==============================

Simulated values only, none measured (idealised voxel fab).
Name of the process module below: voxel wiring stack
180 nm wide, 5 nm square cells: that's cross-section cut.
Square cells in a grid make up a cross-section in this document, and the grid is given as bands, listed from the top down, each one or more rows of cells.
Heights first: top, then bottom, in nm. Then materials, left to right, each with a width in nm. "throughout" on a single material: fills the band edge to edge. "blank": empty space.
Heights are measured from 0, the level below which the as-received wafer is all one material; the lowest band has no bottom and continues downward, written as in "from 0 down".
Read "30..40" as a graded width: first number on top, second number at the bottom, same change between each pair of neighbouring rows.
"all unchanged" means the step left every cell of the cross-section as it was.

==============================

**Activity**. Write out all the records again, exactly as they appear.

**Result**.
Simulated values only, none measured (idealised voxel fab).
Name of the process module below: voxel wiring stack
180 nm wide, 5 nm square cells: that's cross-section cut.
Square cells in a grid make up a cross-section in this document, and the grid is given as bands, listed from the top down, each one or more rows of cells.
Heights first: top, then bottom, in nm. Then materials, left to right, each with a width in nm. "throughout" on a single material: fills the band edge to edge. "blank": empty space.
Heights are measured from 0, the level below which the as-received wafer is all one material; the lowest band has no bottom and continues downward, written as in "from 0 down".
Read "30..40" as a graded width: first number on top, second number at the bottom, same change between each pair of neighbouring rows.
"all unchanged" means the step left every cell of the cross-section as it was.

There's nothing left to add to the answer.